**Assignment:** What you need to produce from the material below is an exact transcription of the lines from the one with "Process module in" through the one with "The figure presents", both included, and no other line.

**Provided information:**
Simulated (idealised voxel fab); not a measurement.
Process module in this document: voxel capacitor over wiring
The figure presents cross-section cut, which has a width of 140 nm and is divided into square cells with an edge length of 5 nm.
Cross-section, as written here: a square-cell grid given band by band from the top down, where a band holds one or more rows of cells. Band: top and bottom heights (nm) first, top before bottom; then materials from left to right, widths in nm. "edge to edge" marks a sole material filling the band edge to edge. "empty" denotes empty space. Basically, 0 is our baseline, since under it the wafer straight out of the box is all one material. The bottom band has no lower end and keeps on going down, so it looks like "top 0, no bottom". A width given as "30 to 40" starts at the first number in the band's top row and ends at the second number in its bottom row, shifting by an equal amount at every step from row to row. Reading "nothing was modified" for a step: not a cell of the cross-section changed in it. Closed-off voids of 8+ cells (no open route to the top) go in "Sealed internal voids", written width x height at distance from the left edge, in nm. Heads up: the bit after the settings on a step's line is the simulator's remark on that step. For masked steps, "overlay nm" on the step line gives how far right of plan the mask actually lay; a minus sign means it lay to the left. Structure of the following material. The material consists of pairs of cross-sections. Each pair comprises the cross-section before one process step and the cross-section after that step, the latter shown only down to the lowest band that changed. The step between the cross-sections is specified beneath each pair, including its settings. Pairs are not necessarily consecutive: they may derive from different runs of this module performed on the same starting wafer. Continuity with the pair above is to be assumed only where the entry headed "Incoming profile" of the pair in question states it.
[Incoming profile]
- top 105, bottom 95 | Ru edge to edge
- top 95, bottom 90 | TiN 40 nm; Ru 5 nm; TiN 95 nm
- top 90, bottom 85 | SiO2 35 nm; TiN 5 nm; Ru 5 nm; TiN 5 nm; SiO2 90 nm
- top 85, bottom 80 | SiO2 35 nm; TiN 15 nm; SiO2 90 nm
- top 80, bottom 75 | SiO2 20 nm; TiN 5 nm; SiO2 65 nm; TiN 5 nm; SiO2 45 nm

**Task result:**
Process module in this document: voxel capacitor over wiring
The figure presents cross-section cut, which has a width of 140 nm and is divided into square cells with an edge length of 5 nm.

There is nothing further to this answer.